> _Information_:
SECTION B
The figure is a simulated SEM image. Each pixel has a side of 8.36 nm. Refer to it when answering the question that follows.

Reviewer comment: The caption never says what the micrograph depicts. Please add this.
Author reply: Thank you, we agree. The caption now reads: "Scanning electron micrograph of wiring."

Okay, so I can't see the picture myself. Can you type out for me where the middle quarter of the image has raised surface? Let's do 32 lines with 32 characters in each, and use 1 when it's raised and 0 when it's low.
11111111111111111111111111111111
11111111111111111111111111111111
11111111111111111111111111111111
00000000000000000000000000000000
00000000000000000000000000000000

> _Required action_: Would you please copy the material above exactly, with nothing left out?

> _Written solution_:
SECTION B
The figure is a simulated SEM image. Each pixel has a side of 8.36 nm. Refer to it when answering the question that follows.

Reviewer comment: The caption never says what the micrograph depicts. Please add this.
Author reply: Thank you, we agree. The caption now reads: "Scanning electron micrograph of wiring."

Okay, so I can't see the picture myself. Can you type out for me where the middle quarter of the image has raised surface? Let's do 32 lines with 32 characters in each, and use 1 when it's raised and 0 when it's low.
11111111111111111111111111111111
11111111111111111111111111111111
11111111111111111111111111111111
00000000000000000000000000000000
00000000000000000000000000000000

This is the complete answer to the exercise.